[Task item] Provide the material again, with every line intact and exact.

# # # # #

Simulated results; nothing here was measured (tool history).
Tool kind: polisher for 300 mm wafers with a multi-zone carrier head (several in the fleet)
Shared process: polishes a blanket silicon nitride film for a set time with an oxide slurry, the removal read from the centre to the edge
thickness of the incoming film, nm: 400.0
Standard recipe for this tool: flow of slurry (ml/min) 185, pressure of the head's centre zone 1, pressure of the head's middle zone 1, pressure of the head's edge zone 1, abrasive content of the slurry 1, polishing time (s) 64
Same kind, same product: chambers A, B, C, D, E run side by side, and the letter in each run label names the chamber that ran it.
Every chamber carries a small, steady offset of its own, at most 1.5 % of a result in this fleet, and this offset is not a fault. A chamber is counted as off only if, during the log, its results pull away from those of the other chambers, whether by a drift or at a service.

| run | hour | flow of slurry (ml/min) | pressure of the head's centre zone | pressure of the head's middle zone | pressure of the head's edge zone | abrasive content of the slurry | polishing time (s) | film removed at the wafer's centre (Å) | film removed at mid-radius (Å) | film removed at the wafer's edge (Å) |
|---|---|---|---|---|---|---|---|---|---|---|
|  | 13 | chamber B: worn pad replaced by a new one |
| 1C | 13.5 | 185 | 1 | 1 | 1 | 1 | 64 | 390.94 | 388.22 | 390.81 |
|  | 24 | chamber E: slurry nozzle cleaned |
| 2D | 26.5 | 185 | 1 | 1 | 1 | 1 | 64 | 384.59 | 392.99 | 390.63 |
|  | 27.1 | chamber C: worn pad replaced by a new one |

# # # # #

[Expected answer]
Simulated results; nothing here was measured (tool history).
Tool kind: polisher for 300 mm wafers with a multi-zone carrier head (several in the fleet)
Shared process: polishes a blanket silicon nitride film for a set time with an oxide slurry, the removal read from the centre to the edge
thickness of the incoming film, nm: 400.0
Standard recipe for this tool: flow of slurry (ml/min) 185, pressure of the head's centre zone 1, pressure of the head's middle zone 1, pressure of the head's edge zone 1, abrasive content of the slurry 1, polishing time (s) 64
Same kind, same product: chambers A, B, C, D, E run side by side, and the letter in each run label names the chamber that ran it.
Every chamber carries a small, steady offset of its own, at most 1.5 % of a result in this fleet, and this offset is not a fault. A chamber is counted as off only if, during the log, its results pull away from those of the other chambers, whether by a drift or at a service.

| run | hour | flow of slurry (ml/min) | pressure of the head's centre zone | pressure of the head's middle zone | pressure of the head's edge zone | abrasive content of the slurry | polishing time (s) | film removed at the wafer's centre (Å) | film removed at mid-radius (Å) | film removed at the wafer's edge (Å) |
|---|---|---|---|---|---|---|---|---|---|---|
|  | 13 | chamber B: worn pad replaced by a new one |
| 1C | 13.5 | 185 | 1 | 1 | 1 | 1 | 64 | 390.94 | 388.22 | 390.81 |
|  | 24 | chamber E: slurry nozzle cleaned |
| 2D | 26.5 | 185 | 1 | 1 | 1 | 1 | 64 | 384.59 | 392.99 | 390.63 |
|  | 27.1 | chamber C: worn pad replaced by a new one |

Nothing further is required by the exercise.